# [Records shown]
────

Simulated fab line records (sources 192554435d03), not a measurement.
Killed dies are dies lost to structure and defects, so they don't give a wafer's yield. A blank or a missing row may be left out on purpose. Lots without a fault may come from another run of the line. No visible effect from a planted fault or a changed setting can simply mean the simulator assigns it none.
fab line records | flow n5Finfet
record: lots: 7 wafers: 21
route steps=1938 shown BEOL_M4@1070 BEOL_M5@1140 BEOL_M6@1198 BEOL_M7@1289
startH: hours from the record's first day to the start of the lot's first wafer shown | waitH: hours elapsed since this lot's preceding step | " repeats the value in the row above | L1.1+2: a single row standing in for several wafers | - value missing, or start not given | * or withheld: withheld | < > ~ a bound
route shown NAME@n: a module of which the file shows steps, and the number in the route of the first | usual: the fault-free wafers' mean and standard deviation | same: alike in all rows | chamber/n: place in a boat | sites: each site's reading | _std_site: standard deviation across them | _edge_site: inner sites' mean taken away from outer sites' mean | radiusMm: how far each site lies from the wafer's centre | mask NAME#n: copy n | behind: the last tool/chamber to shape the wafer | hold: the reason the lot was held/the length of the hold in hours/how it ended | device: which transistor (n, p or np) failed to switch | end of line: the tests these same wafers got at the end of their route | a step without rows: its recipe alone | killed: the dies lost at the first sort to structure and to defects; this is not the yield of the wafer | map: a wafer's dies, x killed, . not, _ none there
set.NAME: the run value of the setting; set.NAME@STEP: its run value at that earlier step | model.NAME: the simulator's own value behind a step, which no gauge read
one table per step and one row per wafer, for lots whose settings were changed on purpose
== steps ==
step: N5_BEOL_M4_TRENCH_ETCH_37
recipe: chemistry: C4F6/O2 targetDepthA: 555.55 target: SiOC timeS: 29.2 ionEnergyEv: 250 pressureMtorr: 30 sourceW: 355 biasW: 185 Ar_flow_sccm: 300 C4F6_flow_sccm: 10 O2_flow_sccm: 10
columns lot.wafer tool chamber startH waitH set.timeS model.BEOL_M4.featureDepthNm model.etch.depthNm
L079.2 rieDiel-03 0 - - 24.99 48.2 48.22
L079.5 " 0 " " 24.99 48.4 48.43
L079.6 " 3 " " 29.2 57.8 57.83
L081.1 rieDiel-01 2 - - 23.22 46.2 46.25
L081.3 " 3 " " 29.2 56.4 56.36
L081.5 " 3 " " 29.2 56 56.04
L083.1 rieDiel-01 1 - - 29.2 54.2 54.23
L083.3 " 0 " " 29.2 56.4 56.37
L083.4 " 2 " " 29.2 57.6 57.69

────

Write out exactly the lines from the start of the material through the line with "route steps=1938 shown". No other output is expected.

# [Answer area]
Simulated fab line records (sources 192554435d03), not a measurement.
Killed dies are dies lost to structure and defects, so they don't give a wafer's yield. A blank or a missing row may be left out on purpose. Lots without a fault may come from another run of the line. No visible effect from a planted fault or a changed setting can simply mean the simulator assigns it none.
fab line records | flow n5Finfet
record: lots: 7 wafers: 21
route steps=1938 shown BEOL_M4@1070 BEOL_M5@1140 BEOL_M6@1198 BEOL_M7@1289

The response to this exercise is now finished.